┌─ Record excerpts
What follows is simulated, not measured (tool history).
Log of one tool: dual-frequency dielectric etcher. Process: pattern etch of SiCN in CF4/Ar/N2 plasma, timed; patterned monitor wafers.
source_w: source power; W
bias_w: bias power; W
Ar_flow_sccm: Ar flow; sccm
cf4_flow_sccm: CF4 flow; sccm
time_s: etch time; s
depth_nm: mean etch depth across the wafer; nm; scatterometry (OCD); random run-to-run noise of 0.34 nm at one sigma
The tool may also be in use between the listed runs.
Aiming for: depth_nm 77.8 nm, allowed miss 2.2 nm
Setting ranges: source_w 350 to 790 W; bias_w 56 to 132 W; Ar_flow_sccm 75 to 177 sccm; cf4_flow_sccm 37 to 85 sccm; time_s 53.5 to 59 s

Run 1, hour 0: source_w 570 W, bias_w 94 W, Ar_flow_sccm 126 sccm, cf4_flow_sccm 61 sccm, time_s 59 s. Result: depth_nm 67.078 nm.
└─

## Work request
So that nothing is lost, transcribe each entry exactly as written.

## Reply
What follows is simulated, not measured (tool history).
Log of one tool: dual-frequency dielectric etcher. Process: pattern etch of SiCN in CF4/Ar/N2 plasma, timed; patterned monitor wafers.
source_w: source power; W
bias_w: bias power; W
Ar_flow_sccm: Ar flow; sccm
cf4_flow_sccm: CF4 flow; sccm
time_s: etch time; s
depth_nm: mean etch depth across the wafer; nm; scatterometry (OCD); random run-to-run noise of 0.34 nm at one sigma
The tool may also be in use between the listed runs.
Aiming for: depth_nm 77.8 nm, allowed miss 2.2 nm
Setting ranges: source_w 350 to 790 W; bias_w 56 to 132 W; Ar_flow_sccm 75 to 177 sccm; cf4_flow_sccm 37 to 85 sccm; time_s 53.5 to 59 s

Run 1, hour 0: source_w 570 W, bias_w 94 W, Ar_flow_sccm 126 sccm, cf4_flow_sccm 61 sccm, time_s 59 s. Result: depth_nm 67.078 nm.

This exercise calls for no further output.